WORK ORDER | Write out exactly the first lines of the listing, ending on the line that contains "note on this".

SOURCE DATA |
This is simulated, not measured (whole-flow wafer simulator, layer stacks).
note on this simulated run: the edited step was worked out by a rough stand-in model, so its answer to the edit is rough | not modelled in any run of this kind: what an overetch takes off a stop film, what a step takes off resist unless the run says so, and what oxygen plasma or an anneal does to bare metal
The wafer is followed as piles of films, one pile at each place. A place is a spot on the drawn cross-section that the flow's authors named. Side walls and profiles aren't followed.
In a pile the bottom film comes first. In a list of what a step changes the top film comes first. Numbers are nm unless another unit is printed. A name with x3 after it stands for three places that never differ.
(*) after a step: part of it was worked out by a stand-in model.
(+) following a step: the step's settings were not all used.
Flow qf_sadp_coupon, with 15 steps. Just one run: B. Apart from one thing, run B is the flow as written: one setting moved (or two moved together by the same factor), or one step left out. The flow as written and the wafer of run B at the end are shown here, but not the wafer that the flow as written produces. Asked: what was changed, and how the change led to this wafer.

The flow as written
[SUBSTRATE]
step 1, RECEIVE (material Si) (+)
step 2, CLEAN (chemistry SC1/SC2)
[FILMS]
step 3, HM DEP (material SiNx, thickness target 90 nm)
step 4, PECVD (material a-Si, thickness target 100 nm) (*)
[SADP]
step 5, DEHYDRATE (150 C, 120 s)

WRITTEN REPLY |
This is simulated, not measured (whole-flow wafer simulator, layer stacks).
note on this simulated run: the edited step was worked out by a rough stand-in model, so its answer to the edit is rough | not modelled in any run of this kind: what an overetch takes off a stop film, what a step takes off resist unless the run says so, and what oxygen plasma or an anneal does to bare metal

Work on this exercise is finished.